- **BRIEF**: Write out, unaltered, each line from the top of the records below down to the line where "Normal settings on" appears, that line included.

- **DATA UNDER STUDY**:
<<<<
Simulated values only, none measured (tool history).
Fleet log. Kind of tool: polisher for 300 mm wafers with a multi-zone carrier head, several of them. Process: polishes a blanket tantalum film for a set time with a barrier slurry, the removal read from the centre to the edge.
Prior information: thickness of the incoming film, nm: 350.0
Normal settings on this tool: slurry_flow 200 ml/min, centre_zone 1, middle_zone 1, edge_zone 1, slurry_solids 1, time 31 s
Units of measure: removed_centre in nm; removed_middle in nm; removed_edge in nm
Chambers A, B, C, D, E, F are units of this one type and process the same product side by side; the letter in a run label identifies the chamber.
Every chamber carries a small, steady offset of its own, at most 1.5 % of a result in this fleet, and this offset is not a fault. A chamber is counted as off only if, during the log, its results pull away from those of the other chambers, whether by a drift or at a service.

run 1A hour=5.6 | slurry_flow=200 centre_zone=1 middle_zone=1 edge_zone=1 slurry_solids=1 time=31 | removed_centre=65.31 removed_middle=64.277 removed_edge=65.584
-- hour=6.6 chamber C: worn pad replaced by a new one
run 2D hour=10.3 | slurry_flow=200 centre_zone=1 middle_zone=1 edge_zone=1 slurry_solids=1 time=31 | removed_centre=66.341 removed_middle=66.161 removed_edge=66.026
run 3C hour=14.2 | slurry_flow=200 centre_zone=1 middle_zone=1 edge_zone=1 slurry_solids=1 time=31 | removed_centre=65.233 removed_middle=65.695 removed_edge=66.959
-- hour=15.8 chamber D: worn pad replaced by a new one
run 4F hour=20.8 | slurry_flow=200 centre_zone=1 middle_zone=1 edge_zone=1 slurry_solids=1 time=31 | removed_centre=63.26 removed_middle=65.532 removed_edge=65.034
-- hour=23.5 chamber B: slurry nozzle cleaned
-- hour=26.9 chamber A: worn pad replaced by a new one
>>>>

- **TASK ANSWER**:
Simulated values only, none measured (tool history).
Fleet log. Kind of tool: polisher for 300 mm wafers with a multi-zone carrier head, several of them. Process: polishes a blanket tantalum film for a set time with a barrier slurry, the removal read from the centre to the edge.
Prior information: thickness of the incoming film, nm: 350.0
Normal settings on this tool: slurry_flow 200 ml/min, centre_zone 1, middle_zone 1, edge_zone 1, slurry_solids 1, time 31 s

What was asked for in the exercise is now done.